(Beginning of ENTRIES SHOWN)

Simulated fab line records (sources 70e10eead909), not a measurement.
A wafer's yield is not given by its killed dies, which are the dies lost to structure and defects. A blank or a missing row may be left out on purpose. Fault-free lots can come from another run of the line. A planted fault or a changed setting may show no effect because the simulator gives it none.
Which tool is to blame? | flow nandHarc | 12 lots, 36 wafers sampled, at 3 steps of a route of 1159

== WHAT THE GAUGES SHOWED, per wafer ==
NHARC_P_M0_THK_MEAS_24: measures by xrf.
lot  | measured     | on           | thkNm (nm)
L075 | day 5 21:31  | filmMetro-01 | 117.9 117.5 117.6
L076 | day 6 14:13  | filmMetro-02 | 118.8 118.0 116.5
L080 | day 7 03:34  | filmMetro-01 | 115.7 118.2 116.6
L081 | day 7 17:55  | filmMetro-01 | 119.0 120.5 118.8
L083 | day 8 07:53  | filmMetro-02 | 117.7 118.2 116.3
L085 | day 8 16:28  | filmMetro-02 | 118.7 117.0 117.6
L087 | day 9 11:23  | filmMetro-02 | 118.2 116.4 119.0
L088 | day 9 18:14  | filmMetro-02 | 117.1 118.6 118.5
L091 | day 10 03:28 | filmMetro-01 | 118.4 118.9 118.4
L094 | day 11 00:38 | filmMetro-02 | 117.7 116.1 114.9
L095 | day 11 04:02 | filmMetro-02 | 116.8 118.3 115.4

(End of ENTRIES SHOWN)

- [REQUIRED ACTION]
In the data above, find the line with "L081 | day 7" and the line with "L088 | day 9". Retype both, plus every line between them, exactly.

- [ANSWER SECTION]
L081 | day 7 17:55  | filmMetro-01 | 119.0 120.5 118.8
L083 | day 8 07:53  | filmMetro-02 | 117.7 118.2 116.3
L085 | day 8 16:28  | filmMetro-02 | 118.7 117.0 117.6
L087 | day 9 11:23  | filmMetro-02 | 118.2 116.4 119.0
L088 | day 9 18:14  | filmMetro-02 | 117.1 118.6 118.5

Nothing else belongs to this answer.